- _ASSIGNMENT_
Print each line of the listing once more, precisely as given.

- _ENTRIES SUPPLIED_
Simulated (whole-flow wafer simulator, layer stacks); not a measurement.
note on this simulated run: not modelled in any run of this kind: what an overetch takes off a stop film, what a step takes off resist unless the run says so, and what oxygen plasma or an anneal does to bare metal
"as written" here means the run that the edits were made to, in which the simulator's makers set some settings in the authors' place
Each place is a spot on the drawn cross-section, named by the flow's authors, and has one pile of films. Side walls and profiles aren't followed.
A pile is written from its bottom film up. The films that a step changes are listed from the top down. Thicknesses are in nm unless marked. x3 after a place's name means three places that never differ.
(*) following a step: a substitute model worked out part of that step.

- _WRITTEN ANSWER_
Simulated (whole-flow wafer simulator, layer stacks); not a measurement.
note on this simulated run: not modelled in any run of this kind: what an overetch takes off a stop film, what a step takes off resist unless the run says so, and what oxygen plasma or an anneal does to bare metal
"as written" here means the run that the edits were made to, in which the simulator's makers set some settings in the authors' place
Each place is a spot on the drawn cross-section, named by the flow's authors, and has one pile of films. Side walls and profiles aren't followed.
A pile is written from its bottom film up. The films that a step changes are listed from the top down. Thicknesses are in nm unless marked. x3 after a place's name means three places that never differ.
(*) following a step: a substitute model worked out part of that step.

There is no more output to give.